#####

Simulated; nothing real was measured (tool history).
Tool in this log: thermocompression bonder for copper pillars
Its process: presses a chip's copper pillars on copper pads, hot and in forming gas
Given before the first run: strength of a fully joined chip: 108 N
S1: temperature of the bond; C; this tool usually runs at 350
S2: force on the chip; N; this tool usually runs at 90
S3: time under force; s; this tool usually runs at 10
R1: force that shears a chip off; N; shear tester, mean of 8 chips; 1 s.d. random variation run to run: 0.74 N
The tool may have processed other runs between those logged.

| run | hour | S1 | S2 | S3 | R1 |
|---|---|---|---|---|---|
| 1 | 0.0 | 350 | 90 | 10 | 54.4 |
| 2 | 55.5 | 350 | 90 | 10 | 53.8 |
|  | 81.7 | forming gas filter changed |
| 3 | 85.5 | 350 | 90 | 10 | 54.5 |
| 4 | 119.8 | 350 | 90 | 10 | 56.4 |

#####

### Work order
Restate every entry word for word.

### Written solution
Simulated; nothing real was measured (tool history).
Tool in this log: thermocompression bonder for copper pillars
Its process: presses a chip's copper pillars on copper pads, hot and in forming gas
Given before the first run: strength of a fully joined chip: 108 N
S1: temperature of the bond; C; this tool usually runs at 350
S2: force on the chip; N; this tool usually runs at 90
S3: time under force; s; this tool usually runs at 10
R1: force that shears a chip off; N; shear tester, mean of 8 chips; 1 s.d. random variation run to run: 0.74 N
The tool may have processed other runs between those logged.

| run | hour | S1 | S2 | S3 | R1 |
|---|---|---|---|---|---|
| 1 | 0.0 | 350 | 90 | 10 | 54.4 |
| 2 | 55.5 | 350 | 90 | 10 | 53.8 |
|  | 81.7 | forming gas filter changed |
| 3 | 85.5 | 350 | 90 | 10 | 54.5 |
| 4 | 119.8 | 350 | 90 | 10 | 56.4 |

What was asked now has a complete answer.